■ ACTIVITY ■
Output only the lines of the entries that follow, starting at the one with "A sampling plan" and running down to the one with "The plan consists", both included and unchanged.

■ DATA RECORDS ■
····················

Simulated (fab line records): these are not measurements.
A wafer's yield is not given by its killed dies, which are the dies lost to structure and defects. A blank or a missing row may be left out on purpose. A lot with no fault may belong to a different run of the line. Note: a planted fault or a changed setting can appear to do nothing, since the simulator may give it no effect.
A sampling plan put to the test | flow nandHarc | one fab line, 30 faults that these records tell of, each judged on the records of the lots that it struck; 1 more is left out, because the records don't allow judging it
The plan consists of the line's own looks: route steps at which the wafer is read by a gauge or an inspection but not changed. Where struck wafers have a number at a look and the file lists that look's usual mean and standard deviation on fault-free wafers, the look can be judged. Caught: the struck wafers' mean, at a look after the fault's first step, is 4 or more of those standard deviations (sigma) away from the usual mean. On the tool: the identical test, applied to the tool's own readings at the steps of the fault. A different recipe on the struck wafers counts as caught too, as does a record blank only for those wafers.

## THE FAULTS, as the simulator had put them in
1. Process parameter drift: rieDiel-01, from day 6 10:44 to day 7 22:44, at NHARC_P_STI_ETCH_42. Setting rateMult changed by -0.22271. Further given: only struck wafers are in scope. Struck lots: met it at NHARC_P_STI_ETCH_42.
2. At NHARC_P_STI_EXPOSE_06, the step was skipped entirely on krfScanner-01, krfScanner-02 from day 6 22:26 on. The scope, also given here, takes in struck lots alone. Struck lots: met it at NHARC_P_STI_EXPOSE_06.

····················

■ YOUR RESPONSE ■
A sampling plan put to the test | flow nandHarc | one fab line, 30 faults that these records tell of, each judged on the records of the lots that it struck; 1 more is left out, because the records don't allow judging it
The plan consists of the line's own looks: route steps at which the wafer is read by a gauge or an inspection but not changed. Where struck wafers have a number at a look and the file lists that look's usual mean and standard deviation on fault-free wafers, the look can be judged. Caught: the struck wafers' mean, at a look after the fault's first step, is 4 or more of those standard deviations (sigma) away from the usual mean. On the tool: the identical test, applied to the tool's own readings at the steps of the fault. A different recipe on the struck wafers counts as caught too, as does a record blank only for those wafers.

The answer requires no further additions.